→ GIVEN ENTRIES:
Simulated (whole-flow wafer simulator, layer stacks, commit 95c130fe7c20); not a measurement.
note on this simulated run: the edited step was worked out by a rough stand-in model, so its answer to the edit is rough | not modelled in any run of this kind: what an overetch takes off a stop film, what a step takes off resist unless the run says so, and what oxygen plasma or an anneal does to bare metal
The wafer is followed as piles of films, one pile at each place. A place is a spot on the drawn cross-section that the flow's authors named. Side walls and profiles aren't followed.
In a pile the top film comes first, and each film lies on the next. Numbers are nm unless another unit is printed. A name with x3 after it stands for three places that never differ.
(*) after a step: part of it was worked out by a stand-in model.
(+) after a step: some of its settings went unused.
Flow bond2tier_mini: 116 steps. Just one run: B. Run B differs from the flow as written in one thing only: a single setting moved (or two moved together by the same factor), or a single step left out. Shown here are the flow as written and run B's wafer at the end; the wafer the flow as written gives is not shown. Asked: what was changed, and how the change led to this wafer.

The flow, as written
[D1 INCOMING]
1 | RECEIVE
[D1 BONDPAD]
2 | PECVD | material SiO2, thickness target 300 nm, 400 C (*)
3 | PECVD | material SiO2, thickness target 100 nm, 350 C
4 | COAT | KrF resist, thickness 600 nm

→ WORK INSTRUCTION:
Your output should consist solely of the lines from the beginning of the entries through the line containing "(+) after a", reproduced exactly.

→ RESULT:
Simulated (whole-flow wafer simulator, layer stacks, commit 95c130fe7c20); not a measurement.
note on this simulated run: the edited step was worked out by a rough stand-in model, so its answer to the edit is rough | not modelled in any run of this kind: what an overetch takes off a stop film, what a step takes off resist unless the run says so, and what oxygen plasma or an anneal does to bare metal
The wafer is followed as piles of films, one pile at each place. A place is a spot on the drawn cross-section that the flow's authors named. Side walls and profiles aren't followed.
In a pile the top film comes first, and each film lies on the next. Numbers are nm unless another unit is printed. A name with x3 after it stands for three places that never differ.
(*) after a step: part of it was worked out by a stand-in model.
(+) after a step: some of its settings went unused.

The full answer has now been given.